##### Information shown
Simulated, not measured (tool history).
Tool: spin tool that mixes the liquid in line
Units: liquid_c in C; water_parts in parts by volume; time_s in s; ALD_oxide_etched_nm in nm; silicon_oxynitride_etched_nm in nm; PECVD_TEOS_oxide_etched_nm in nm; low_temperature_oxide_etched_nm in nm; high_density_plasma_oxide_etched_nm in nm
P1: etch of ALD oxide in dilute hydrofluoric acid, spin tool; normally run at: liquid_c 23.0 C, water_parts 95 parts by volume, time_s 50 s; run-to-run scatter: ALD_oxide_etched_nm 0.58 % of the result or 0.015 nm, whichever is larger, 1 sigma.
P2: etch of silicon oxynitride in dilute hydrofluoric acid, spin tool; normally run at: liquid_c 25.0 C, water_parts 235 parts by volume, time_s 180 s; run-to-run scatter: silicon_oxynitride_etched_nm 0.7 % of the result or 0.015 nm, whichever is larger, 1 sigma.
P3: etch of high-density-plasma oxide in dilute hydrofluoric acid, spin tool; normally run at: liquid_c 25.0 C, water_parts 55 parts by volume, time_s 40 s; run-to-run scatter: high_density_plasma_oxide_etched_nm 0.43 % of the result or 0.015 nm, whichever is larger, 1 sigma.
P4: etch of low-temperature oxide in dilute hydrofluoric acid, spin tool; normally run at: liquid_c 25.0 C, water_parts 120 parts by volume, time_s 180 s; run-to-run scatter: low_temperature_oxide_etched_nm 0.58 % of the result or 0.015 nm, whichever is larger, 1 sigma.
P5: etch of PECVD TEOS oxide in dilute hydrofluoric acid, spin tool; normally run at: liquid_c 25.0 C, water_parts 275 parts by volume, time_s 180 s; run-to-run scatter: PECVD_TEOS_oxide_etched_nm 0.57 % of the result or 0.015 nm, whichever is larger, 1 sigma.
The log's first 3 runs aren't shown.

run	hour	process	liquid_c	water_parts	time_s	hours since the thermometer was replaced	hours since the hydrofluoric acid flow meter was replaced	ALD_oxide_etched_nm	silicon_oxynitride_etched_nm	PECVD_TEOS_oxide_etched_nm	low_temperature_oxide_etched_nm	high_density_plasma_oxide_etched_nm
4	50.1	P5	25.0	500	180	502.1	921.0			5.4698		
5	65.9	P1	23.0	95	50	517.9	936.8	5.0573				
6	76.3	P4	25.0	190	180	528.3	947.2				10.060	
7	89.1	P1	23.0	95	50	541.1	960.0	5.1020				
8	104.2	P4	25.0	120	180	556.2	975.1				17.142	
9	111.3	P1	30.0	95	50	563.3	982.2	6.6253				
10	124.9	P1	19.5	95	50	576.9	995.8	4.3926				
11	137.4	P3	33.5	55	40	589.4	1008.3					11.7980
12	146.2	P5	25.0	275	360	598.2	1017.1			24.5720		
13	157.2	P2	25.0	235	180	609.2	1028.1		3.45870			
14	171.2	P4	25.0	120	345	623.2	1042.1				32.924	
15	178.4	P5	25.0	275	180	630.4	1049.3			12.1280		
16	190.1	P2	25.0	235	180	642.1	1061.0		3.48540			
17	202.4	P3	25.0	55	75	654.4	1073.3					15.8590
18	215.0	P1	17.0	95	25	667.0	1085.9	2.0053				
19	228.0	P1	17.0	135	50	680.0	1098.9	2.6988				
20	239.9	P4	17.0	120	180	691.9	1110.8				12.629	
##########

For this task, write out exactly the lines of the entries above, starting at the line with "P1: etch of" and ending at the line with "The log's first 3 runs aren't shown.", both included, and no others.

P1: etch of ALD oxide in dilute hydrofluoric acid, spin tool; normally run at: liquid_c 23.0 C, water_parts 95 parts by volume, time_s 50 s; run-to-run scatter: ALD_oxide_etched_nm 0.58 % of the result or 0.015 nm, whichever is larger, 1 sigma.
P2: etch of silicon oxynitride in dilute hydrofluoric acid, spin tool; normally run at: liquid_c 25.0 C, water_parts 235 parts by volume, time_s 180 s; run-to-run scatter: silicon_oxynitride_etched_nm 0.7 % of the result or 0.015 nm, whichever is larger, 1 sigma.
P3: etch of high-density-plasma oxide in dilute hydrofluoric acid, spin tool; normally run at: liquid_c 25.0 C, water_parts 55 parts by volume, time_s 40 s; run-to-run scatter: high_density_plasma_oxide_etched_nm 0.43 % of the result or 0.015 nm, whichever is larger, 1 sigma.
P4: etch of low-temperature oxide in dilute hydrofluoric acid, spin tool; normally run at: liquid_c 25.0 C, water_parts 120 parts by volume, time_s 180 s; run-to-run scatter: low_temperature_oxide_etched_nm 0.58 % of the result or 0.015 nm, whichever is larger, 1 sigma.
P5: etch of PECVD TEOS oxide in dilute hydrofluoric acid, spin tool; normally run at: liquid_c 25.0 C, water_parts 275 parts by volume, time_s 180 s; run-to-run scatter: PECVD_TEOS_oxide_etched_nm 0.57 % of the result or 0.015 nm, whichever is larger, 1 sigma.
The log's first 3 runs aren't shown.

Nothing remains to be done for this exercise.